### ASSIGNED TASK
Repeat word for word the opening stretch of the entries, from the first line through the line containing "S4: overpolish time after the end point; s".

### SOURCE INFORMATION
◇ ◇ ◇ ◇ ◇

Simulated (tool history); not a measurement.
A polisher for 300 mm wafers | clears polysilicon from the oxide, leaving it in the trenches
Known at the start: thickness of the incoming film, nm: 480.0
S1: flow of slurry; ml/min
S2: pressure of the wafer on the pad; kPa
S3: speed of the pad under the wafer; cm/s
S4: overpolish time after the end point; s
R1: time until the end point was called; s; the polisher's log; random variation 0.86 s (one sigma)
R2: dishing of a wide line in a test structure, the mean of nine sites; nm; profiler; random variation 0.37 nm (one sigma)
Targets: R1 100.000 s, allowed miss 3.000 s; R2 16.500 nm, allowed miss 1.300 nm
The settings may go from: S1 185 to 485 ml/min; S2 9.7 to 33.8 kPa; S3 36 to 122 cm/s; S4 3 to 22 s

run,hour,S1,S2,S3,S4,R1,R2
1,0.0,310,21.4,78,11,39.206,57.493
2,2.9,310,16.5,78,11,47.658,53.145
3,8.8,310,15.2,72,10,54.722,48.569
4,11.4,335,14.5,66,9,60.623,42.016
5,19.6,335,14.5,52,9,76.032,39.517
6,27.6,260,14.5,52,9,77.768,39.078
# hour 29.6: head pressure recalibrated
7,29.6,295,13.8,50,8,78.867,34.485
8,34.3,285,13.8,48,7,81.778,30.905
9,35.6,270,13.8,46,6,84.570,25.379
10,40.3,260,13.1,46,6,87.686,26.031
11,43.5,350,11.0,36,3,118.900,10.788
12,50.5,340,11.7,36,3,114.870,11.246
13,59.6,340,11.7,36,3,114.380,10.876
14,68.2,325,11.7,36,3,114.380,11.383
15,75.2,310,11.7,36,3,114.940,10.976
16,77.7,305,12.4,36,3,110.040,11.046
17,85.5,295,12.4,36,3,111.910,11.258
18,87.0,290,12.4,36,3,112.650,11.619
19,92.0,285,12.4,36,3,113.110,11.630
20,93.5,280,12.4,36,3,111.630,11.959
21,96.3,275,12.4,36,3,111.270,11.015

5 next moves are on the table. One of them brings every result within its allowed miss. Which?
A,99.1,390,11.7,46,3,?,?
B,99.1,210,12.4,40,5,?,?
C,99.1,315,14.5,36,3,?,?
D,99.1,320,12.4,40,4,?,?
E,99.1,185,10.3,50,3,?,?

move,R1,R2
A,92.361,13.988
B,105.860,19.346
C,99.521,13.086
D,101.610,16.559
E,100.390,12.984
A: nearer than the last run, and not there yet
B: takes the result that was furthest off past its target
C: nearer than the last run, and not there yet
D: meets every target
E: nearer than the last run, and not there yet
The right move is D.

◇ ◇ ◇ ◇ ◇

### YOUR SOLUTION
Simulated (tool history); not a measurement.
A polisher for 300 mm wafers | clears polysilicon from the oxide, leaving it in the trenches
Known at the start: thickness of the incoming film, nm: 480.0
S1: flow of slurry; ml/min
S2: pressure of the wafer on the pad; kPa
S3: speed of the pad under the wafer; cm/s
S4: overpolish time after the end point; s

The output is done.